▸ **Requirement**
Please reproduce the data below exactly, from the first line through the line containing "In the cross-section", and leave every later line out.

▸ **Data for review**
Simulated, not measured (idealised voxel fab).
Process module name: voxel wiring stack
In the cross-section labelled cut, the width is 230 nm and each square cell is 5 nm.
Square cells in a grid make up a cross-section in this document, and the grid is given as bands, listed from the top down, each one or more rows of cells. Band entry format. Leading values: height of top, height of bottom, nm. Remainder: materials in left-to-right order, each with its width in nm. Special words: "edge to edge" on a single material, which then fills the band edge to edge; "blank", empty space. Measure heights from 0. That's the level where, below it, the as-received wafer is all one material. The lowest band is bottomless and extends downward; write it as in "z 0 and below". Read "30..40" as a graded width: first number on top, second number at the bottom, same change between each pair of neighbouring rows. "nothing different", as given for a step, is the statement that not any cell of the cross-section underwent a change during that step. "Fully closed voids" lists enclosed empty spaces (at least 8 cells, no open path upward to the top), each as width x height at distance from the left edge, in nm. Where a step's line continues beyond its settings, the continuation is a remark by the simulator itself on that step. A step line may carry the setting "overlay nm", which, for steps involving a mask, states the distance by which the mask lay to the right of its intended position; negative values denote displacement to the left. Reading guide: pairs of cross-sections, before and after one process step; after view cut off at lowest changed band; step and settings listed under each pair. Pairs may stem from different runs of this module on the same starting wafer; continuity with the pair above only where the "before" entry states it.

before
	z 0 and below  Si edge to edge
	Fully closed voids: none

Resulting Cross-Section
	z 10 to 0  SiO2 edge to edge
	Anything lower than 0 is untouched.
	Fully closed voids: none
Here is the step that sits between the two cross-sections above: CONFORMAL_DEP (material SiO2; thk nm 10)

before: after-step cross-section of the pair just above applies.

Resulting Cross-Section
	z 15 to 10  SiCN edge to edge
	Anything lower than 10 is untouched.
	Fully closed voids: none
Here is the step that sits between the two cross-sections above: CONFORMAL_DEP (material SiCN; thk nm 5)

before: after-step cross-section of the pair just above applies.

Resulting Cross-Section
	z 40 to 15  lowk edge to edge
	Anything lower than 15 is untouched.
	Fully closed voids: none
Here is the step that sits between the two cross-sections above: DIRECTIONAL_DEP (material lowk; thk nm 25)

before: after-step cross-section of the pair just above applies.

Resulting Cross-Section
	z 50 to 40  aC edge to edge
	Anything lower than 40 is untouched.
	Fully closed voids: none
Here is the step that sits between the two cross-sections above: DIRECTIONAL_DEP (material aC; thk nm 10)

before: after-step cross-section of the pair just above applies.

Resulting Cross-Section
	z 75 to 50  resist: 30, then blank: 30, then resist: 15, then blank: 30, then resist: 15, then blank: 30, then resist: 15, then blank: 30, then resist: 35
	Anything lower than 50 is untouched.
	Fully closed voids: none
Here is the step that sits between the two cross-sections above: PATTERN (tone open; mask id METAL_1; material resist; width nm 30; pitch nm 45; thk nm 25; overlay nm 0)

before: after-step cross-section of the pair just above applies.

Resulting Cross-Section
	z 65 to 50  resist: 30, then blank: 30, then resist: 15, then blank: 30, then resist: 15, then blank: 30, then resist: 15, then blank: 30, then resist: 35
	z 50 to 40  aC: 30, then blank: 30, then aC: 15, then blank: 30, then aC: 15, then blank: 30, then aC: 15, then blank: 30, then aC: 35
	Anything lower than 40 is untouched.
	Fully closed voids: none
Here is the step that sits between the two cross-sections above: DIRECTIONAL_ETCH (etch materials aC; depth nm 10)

▸ **Response area**
Simulated, not measured (idealised voxel fab).
Process module name: voxel wiring stack
In the cross-section labelled cut, the width is 230 nm and each square cell is 5 nm.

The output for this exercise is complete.